§ **Work instruction**
Every word of the listing must be returned. Retype it exactly.

START Supplied records
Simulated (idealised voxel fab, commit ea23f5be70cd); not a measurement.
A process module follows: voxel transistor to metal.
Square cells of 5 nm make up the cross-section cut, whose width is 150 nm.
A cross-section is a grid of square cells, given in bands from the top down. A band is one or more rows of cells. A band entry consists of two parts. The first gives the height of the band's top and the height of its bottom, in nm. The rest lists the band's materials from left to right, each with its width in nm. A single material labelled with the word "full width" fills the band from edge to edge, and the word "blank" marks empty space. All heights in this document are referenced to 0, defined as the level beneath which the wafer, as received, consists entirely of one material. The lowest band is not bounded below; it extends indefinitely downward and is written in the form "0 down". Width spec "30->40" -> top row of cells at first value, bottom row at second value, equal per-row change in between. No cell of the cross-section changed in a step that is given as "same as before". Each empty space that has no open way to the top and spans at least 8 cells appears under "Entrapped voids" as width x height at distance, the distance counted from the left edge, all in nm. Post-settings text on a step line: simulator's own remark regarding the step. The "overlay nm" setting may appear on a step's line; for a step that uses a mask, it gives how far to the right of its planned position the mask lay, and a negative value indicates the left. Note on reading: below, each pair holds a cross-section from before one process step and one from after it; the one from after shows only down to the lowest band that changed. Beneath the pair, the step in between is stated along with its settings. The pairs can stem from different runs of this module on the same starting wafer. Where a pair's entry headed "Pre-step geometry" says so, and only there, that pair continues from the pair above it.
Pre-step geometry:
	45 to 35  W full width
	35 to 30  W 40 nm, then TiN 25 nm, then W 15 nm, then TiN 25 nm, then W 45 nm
END Supplied records

§ **Task answer**
Simulated (idealised voxel fab, commit ea23f5be70cd); not a measurement.
A process module follows: voxel transistor to metal.
Square cells of 5 nm make up the cross-section cut, whose width is 150 nm.
A cross-section is a grid of square cells, given in bands from the top down. A band is one or more rows of cells. A band entry consists of two parts. The first gives the height of the band's top and the height of its bottom, in nm. The rest lists the band's materials from left to right, each with its width in nm. A single material labelled with the word "full width" fills the band from edge to edge, and the word "blank" marks empty space. All heights in this document are referenced to 0, defined as the level beneath which the wafer, as received, consists entirely of one material. The lowest band is not bounded below; it extends indefinitely downward and is written in the form "0 down". Width spec "30->40" -> top row of cells at first value, bottom row at second value, equal per-row change in between. No cell of the cross-section changed in a step that is given as "same as before". Each empty space that has no open way to the top and spans at least 8 cells appears under "Entrapped voids" as width x height at distance, the distance counted from the left edge, all in nm. Post-settings text on a step line: simulator's own remark regarding the step. The "overlay nm" setting may appear on a step's line; for a step that uses a mask, it gives how far to the right of its planned position the mask lay, and a negative value indicates the left. Note on reading: below, each pair holds a cross-section from before one process step and one from after it; the one from after shows only down to the lowest band that changed. Beneath the pair, the step in between is stated along with its settings. The pairs can stem from different runs of this module on the same starting wafer. Where a pair's entry headed "Pre-step geometry" says so, and only there, that pair continues from the pair above it.
Pre-step geometry:
	45 to 35  W full width
	35 to 30  W 40 nm, then TiN 25 nm, then W 15 nm, then TiN 25 nm, then W 45 nm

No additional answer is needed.